━━━ INPUT DATA ━━━
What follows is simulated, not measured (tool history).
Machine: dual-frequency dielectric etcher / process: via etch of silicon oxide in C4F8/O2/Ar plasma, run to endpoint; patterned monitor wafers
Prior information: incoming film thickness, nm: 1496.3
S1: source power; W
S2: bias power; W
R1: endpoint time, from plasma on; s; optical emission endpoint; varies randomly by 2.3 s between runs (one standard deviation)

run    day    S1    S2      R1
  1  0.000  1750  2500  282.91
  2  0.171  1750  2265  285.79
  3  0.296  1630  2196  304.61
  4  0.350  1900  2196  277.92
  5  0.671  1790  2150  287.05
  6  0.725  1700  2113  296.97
━━━

◆ **EXERCISE**:
Would you write out the listing above exactly, in full?

◆ **EXERCISE SOLUTION**:
What follows is simulated, not measured (tool history).
Machine: dual-frequency dielectric etcher / process: via etch of silicon oxide in C4F8/O2/Ar plasma, run to endpoint; patterned monitor wafers
Prior information: incoming film thickness, nm: 1496.3
S1: source power; W
S2: bias power; W
R1: endpoint time, from plasma on; s; optical emission endpoint; varies randomly by 2.3 s between runs (one standard deviation)

run    day    S1    S2      R1
  1  0.000  1750  2500  282.91
  2  0.171  1750  2265  285.79
  3  0.296  1630  2196  304.61
  4  0.350  1900  2196  277.92
  5  0.671  1790  2150  287.05
  6  0.725  1700  2113  296.97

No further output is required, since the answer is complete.